[[ Record set open ]]

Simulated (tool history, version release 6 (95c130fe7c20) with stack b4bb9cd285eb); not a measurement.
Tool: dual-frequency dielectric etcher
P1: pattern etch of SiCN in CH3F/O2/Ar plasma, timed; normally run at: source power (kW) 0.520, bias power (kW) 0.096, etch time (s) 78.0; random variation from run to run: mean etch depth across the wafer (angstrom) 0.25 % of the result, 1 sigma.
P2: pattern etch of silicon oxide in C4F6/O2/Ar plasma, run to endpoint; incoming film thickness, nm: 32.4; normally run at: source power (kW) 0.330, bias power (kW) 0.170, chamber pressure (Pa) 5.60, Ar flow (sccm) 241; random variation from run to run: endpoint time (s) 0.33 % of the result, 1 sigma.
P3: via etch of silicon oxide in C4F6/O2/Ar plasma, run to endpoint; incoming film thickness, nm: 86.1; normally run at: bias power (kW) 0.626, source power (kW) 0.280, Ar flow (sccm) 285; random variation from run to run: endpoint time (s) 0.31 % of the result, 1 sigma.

[[ Record set closed ]]

The lines above starting at the one that contains "P1: pattern etch" and ending at the one that contains "P2: pattern etch" must be transcribed exactly, and no other lines may appear.

Result:
P1: pattern etch of SiCN in CH3F/O2/Ar plasma, timed; normally run at: source power (kW) 0.520, bias power (kW) 0.096, etch time (s) 78.0; random variation from run to run: mean etch depth across the wafer (angstrom) 0.25 % of the result, 1 sigma.
P2: pattern etch of silicon oxide in C4F6/O2/Ar plasma, run to endpoint; incoming film thickness, nm: 32.4; normally run at: source power (kW) 0.330, bias power (kW) 0.170, chamber pressure (Pa) 5.60, Ar flow (sccm) 241; random variation from run to run: endpoint time (s) 0.33 % of the result, 1 sigma.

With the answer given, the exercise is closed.